+---+

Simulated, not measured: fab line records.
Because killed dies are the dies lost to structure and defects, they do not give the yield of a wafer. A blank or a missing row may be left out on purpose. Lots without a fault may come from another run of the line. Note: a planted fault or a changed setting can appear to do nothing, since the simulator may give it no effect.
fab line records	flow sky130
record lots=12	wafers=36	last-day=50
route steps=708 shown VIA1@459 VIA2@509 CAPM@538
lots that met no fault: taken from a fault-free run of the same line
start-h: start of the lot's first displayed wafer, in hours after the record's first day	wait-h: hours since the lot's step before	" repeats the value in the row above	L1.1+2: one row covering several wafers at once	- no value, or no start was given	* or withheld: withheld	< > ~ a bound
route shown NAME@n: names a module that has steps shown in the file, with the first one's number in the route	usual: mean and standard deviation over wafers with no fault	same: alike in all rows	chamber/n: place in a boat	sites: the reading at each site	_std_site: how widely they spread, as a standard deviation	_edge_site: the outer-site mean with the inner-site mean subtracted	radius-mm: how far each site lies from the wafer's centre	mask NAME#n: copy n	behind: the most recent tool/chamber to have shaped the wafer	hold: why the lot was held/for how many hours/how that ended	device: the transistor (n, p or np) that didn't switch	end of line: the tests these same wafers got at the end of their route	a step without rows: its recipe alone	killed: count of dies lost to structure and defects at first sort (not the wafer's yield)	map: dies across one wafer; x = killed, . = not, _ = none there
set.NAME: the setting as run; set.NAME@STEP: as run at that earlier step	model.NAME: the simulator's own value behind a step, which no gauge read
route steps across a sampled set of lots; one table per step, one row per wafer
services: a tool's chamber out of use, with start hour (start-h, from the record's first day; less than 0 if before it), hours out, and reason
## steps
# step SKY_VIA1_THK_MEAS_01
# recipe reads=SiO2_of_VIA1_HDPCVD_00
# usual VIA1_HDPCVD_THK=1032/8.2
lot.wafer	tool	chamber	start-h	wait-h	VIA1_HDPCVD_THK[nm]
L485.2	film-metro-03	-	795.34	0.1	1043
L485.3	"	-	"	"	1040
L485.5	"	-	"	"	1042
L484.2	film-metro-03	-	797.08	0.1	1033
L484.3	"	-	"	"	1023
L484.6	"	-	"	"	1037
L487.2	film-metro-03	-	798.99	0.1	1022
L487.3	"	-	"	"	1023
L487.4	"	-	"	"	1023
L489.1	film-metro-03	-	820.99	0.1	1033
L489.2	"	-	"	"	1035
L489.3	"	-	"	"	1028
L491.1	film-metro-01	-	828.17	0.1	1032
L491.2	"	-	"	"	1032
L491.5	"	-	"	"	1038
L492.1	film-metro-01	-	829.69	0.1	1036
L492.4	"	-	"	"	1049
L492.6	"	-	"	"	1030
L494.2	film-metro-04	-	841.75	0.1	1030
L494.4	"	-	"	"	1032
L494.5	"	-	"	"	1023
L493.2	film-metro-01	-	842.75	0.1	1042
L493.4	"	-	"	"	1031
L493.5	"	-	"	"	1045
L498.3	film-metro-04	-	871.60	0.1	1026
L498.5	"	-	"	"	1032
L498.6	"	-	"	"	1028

+---+

ACTION ITEM: Restate word for word only the lines above from the line containing "Because killed dies" to the line containing "start-h: start of", both of them included.

ANSWER AREA:
Because killed dies are the dies lost to structure and defects, they do not give the yield of a wafer. A blank or a missing row may be left out on purpose. Lots without a fault may come from another run of the line. Note: a planted fault or a changed setting can appear to do nothing, since the simulator may give it no effect.
fab line records	flow sky130
record lots=12	wafers=36	last-day=50
route steps=708 shown VIA1@459 VIA2@509 CAPM@538
lots that met no fault: taken from a fault-free run of the same line
start-h: start of the lot's first displayed wafer, in hours after the record's first day	wait-h: hours since the lot's step before	" repeats the value in the row above	L1.1+2: one row covering several wafers at once	- no value, or no start was given	* or withheld: withheld	< > ~ a bound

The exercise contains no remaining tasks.